*DATA PROVIDED*:
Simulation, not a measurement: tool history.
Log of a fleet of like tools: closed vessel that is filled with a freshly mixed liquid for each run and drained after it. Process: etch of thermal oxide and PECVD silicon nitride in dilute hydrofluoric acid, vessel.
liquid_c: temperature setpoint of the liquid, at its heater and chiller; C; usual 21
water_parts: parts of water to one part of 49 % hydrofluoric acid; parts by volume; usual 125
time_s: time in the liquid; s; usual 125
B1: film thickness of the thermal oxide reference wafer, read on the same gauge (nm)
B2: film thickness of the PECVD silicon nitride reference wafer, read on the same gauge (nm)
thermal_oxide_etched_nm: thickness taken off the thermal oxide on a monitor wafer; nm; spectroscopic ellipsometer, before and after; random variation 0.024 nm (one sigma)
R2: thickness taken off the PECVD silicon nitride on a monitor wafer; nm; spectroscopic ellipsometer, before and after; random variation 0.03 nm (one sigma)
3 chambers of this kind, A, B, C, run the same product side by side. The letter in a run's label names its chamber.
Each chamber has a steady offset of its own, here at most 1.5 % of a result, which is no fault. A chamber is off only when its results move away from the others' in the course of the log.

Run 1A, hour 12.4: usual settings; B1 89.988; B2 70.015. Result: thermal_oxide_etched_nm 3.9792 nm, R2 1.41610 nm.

*EXERCISE*: Restate each entry exactly, skipping none.

*WRITTEN RESPONSE*:
Simulation, not a measurement: tool history.
Log of a fleet of like tools: closed vessel that is filled with a freshly mixed liquid for each run and drained after it. Process: etch of thermal oxide and PECVD silicon nitride in dilute hydrofluoric acid, vessel.
liquid_c: temperature setpoint of the liquid, at its heater and chiller; C; usual 21
water_parts: parts of water to one part of 49 % hydrofluoric acid; parts by volume; usual 125
time_s: time in the liquid; s; usual 125
B1: film thickness of the thermal oxide reference wafer, read on the same gauge (nm)
B2: film thickness of the PECVD silicon nitride reference wafer, read on the same gauge (nm)
thermal_oxide_etched_nm: thickness taken off the thermal oxide on a monitor wafer; nm; spectroscopic ellipsometer, before and after; random variation 0.024 nm (one sigma)
R2: thickness taken off the PECVD silicon nitride on a monitor wafer; nm; spectroscopic ellipsometer, before and after; random variation 0.03 nm (one sigma)
3 chambers of this kind, A, B, C, run the same product side by side. The letter in a run's label names its chamber.
Each chamber has a steady offset of its own, here at most 1.5 % of a result, which is no fault. A chamber is off only when its results move away from the others' in the course of the log.

Run 1A, hour 12.4: usual settings; B1 89.988; B2 70.015. Result: thermal_oxide_etched_nm 3.9792 nm, R2 1.41610 nm.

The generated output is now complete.